════════

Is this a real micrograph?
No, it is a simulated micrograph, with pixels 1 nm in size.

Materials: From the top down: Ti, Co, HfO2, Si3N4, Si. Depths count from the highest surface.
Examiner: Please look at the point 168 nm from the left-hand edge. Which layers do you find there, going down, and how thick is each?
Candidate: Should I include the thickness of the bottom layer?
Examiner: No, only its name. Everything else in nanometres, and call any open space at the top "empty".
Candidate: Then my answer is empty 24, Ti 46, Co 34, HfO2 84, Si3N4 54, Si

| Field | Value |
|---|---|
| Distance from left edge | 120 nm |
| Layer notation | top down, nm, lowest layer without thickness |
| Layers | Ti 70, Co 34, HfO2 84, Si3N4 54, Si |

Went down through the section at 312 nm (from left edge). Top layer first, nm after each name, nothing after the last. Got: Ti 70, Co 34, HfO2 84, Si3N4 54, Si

════════

Exactly reproduce every record.

Is this a real micrograph?
No, it is a simulated micrograph, with pixels 1 nm in size.

Materials: From the top down: Ti, Co, HfO2, Si3N4, Si. Depths count from the highest surface.
Examiner: Please look at the point 168 nm from the left-hand edge. Which layers do you find there, going down, and how thick is each?
Candidate: Should I include the thickness of the bottom layer?
Examiner: No, only its name. Everything else in nanometres, and call any open space at the top "empty".
Candidate: Then my answer is empty 24, Ti 46, Co 34, HfO2 84, Si3N4 54, Si

| Field | Value |
|---|---|
| Distance from left edge | 120 nm |
| Layer notation | top down, nm, lowest layer without thickness |
| Layers | Ti 70, Co 34, HfO2 84, Si3N4 54, Si |

Went down through the section at 312 nm (from left edge). Top layer first, nm after each name, nothing after the last. Got: Ti 70, Co 34, HfO2 84, Si3N4 54, Si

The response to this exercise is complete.